— Brief —
Each entry that appears below should be restated word for word.

★ ★ ★ ★

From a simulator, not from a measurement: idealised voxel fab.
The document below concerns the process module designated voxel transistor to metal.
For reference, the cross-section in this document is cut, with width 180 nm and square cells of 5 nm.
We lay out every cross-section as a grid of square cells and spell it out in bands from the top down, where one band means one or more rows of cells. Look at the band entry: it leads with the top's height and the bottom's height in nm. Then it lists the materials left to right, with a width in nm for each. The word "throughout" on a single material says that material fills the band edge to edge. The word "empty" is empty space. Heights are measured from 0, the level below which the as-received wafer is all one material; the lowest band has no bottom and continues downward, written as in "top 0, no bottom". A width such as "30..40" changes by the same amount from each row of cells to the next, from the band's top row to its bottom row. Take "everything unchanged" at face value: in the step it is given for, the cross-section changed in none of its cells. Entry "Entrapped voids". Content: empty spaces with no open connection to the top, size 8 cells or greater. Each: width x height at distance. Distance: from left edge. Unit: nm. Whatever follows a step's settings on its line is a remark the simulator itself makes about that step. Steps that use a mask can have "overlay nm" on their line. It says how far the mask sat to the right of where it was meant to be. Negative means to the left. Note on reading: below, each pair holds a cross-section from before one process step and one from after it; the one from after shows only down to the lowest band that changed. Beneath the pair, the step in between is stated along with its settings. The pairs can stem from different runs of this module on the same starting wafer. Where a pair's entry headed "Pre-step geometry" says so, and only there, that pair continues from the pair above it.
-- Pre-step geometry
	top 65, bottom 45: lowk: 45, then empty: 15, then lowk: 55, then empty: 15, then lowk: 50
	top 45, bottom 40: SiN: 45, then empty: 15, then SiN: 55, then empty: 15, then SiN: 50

★ ★ ★ ★

— Written answer —
From a simulator, not from a measurement: idealised voxel fab.
The document below concerns the process module designated voxel transistor to metal.
For reference, the cross-section in this document is cut, with width 180 nm and square cells of 5 nm.
We lay out every cross-section as a grid of square cells and spell it out in bands from the top down, where one band means one or more rows of cells. Look at the band entry: it leads with the top's height and the bottom's height in nm. Then it lists the materials left to right, with a width in nm for each. The word "throughout" on a single material says that material fills the band edge to edge. The word "empty" is empty space. Heights are measured from 0, the level below which the as-received wafer is all one material; the lowest band has no bottom and continues downward, written as in "top 0, no bottom". A width such as "30..40" changes by the same amount from each row of cells to the next, from the band's top row to its bottom row. Take "everything unchanged" at face value: in the step it is given for, the cross-section changed in none of its cells. Entry "Entrapped voids". Content: empty spaces with no open connection to the top, size 8 cells or greater. Each: width x height at distance. Distance: from left edge. Unit: nm. Whatever follows a step's settings on its line is a remark the simulator itself makes about that step. Steps that use a mask can have "overlay nm" on their line. It says how far the mask sat to the right of where it was meant to be. Negative means to the left. Note on reading: below, each pair holds a cross-section from before one process step and one from after it; the one from after shows only down to the lowest band that changed. Beneath the pair, the step in between is stated along with its settings. The pairs can stem from different runs of this module on the same starting wafer. Where a pair's entry headed "Pre-step geometry" says so, and only there, that pair continues from the pair above it.
-- Pre-step geometry
	top 65, bottom 45: lowk: 45, then empty: 15, then lowk: 55, then empty: 15, then lowk: 50
	top 45, bottom 40: SiN: 45, then empty: 15, then SiN: 55, then empty: 15, then SiN: 50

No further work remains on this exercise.